(Work task):
What you need to produce from the material below is an exact transcription of the lines from the one with "6 COAT: KrF resist, thickness 450 nm" through the one with "12 ETCH: chemistry", both included, and no other line.

────────────────

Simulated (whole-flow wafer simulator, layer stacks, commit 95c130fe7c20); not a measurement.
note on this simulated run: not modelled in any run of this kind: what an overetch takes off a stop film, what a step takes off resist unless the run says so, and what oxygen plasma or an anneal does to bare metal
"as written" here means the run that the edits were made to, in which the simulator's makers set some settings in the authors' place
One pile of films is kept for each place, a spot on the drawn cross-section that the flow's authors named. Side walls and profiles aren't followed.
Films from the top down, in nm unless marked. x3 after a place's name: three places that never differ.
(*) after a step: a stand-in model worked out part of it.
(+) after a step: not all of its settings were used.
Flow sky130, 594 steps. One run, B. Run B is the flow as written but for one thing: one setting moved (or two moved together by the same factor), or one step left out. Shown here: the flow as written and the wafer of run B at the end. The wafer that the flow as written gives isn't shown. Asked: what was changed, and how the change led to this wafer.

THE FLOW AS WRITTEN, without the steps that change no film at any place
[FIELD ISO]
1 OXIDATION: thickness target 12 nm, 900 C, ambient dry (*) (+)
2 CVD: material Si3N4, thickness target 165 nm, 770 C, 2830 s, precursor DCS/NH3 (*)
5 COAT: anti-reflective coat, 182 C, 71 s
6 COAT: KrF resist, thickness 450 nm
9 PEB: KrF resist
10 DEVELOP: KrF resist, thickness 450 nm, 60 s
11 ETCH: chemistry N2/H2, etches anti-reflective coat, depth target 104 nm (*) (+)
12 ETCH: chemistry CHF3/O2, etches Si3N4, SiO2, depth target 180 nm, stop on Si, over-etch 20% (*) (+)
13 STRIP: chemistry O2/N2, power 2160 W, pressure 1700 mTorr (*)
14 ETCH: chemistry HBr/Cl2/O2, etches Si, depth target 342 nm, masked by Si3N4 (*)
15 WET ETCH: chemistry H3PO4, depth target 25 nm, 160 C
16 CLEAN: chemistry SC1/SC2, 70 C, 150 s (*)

────────────────

(Answer section):
6 COAT: KrF resist, thickness 450 nm
9 PEB: KrF resist
10 DEVELOP: KrF resist, thickness 450 nm, 60 s
11 ETCH: chemistry N2/H2, etches anti-reflective coat, depth target 104 nm (*) (+)
12 ETCH: chemistry CHF3/O2, etches Si3N4, SiO2, depth target 180 nm, stop on Si, over-etch 20% (*) (+)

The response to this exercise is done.